◆ ◆ ◆ ◆

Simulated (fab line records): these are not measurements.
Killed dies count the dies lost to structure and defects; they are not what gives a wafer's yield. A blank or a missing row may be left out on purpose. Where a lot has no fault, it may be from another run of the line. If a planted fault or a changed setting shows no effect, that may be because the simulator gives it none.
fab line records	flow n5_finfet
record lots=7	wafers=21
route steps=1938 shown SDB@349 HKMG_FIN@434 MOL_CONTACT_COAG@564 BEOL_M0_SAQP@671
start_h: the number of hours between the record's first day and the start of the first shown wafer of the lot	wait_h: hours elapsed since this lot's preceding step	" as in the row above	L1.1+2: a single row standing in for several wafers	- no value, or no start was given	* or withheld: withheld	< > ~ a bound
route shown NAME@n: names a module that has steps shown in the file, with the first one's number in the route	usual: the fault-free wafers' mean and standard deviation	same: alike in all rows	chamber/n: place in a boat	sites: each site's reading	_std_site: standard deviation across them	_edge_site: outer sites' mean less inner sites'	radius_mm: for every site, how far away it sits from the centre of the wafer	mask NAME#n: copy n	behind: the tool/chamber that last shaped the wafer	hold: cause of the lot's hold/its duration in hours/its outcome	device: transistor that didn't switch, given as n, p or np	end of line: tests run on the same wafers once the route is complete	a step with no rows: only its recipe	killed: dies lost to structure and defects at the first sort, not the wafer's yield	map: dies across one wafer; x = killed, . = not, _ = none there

◆ ◆ ◆ ◆

◆ **Task item**: Print, exactly as written, each record in the listing above.

◆ **Solution**:
Simulated (fab line records): these are not measurements.
Killed dies count the dies lost to structure and defects; they are not what gives a wafer's yield. A blank or a missing row may be left out on purpose. Where a lot has no fault, it may be from another run of the line. If a planted fault or a changed setting shows no effect, that may be because the simulator gives it none.
fab line records	flow n5_finfet
record lots=7	wafers=21
route steps=1938 shown SDB@349 HKMG_FIN@434 MOL_CONTACT_COAG@564 BEOL_M0_SAQP@671
start_h: the number of hours between the record's first day and the start of the first shown wafer of the lot	wait_h: hours elapsed since this lot's preceding step	" as in the row above	L1.1+2: a single row standing in for several wafers	- no value, or no start was given	* or withheld: withheld	< > ~ a bound
route shown NAME@n: names a module that has steps shown in the file, with the first one's number in the route	usual: the fault-free wafers' mean and standard deviation	same: alike in all rows	chamber/n: place in a boat	sites: each site's reading	_std_site: standard deviation across them	_edge_site: outer sites' mean less inner sites'	radius_mm: for every site, how far away it sits from the centre of the wafer	mask NAME#n: copy n	behind: the tool/chamber that last shaped the wafer	hold: cause of the lot's hold/its duration in hours/its outcome	device: transistor that didn't switch, given as n, p or np	end of line: tests run on the same wafers once the route is complete	a step with no rows: only its recipe	killed: dies lost to structure and defects at the first sort, not the wafer's yield	map: dies across one wafer; x = killed, . = not, _ = none there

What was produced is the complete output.